** Opening DATA UNDER STUDY block **
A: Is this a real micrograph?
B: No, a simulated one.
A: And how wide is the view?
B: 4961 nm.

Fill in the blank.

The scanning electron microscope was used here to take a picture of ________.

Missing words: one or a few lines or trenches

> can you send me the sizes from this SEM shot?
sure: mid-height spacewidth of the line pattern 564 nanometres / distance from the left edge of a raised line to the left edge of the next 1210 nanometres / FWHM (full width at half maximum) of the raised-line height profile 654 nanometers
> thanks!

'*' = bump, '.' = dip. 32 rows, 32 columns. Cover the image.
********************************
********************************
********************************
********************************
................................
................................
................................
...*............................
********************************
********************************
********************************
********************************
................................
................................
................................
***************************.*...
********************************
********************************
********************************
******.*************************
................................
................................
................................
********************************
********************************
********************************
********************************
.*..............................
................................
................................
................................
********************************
** Closing DATA UNDER STUDY block **

WORK INSTRUCTION:
When you reach the line that contains "this SEM shot?", stop; output it and every line before it from the start of the data, exactly as written.

TASK SOLUTION:
A: Is this a real micrograph?
B: No, a simulated one.
A: And how wide is the view?
B: 4961 nm.

Fill in the blank.

The scanning electron microscope was used here to take a picture of ________.

Missing words: one or a few lines or trenches

> can you send me the sizes from this SEM shot?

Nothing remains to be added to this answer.